▸ EXTRACTED DATA:
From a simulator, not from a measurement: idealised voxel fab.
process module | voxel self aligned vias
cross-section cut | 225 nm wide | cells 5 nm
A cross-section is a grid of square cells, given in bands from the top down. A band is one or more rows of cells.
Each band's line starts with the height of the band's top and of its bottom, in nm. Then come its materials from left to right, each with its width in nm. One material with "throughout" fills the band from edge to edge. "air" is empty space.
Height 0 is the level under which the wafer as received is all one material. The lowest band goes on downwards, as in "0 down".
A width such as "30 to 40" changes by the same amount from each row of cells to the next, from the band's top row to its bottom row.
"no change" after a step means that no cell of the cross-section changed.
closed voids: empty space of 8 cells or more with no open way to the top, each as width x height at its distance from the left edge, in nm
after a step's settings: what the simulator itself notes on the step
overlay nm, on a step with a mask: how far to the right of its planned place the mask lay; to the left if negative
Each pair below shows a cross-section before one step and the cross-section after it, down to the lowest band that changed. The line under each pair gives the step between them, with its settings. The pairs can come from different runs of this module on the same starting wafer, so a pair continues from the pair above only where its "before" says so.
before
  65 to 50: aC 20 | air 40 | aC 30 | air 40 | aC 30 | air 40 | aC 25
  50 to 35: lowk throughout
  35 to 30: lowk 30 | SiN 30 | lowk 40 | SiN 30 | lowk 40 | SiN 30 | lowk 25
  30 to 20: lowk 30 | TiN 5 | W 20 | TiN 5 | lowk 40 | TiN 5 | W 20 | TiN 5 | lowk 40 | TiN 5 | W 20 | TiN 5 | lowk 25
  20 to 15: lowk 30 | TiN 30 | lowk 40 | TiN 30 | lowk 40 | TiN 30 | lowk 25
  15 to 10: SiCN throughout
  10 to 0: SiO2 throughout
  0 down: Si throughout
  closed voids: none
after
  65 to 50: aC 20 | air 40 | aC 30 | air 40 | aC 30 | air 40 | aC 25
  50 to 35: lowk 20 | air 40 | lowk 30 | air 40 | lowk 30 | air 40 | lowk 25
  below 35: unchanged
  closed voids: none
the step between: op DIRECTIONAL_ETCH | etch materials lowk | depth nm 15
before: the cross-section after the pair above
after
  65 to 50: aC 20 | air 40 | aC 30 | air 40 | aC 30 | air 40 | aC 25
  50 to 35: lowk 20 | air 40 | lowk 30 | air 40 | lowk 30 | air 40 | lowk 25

▸ ACTION ITEM: Word for word, restate the lines of the listing above starting at the line with "A width such" and ending at the line with "after a step's", and nothing outside them.

▸ WRITTEN ANSWER:
A width such as "30 to 40" changes by the same amount from each row of cells to the next, from the band's top row to its bottom row.
"no change" after a step means that no cell of the cross-section changed.
closed voids: empty space of 8 cells or more with no open way to the top, each as width x height at its distance from the left edge, in nm
after a step's settings: what the simulator itself notes on the step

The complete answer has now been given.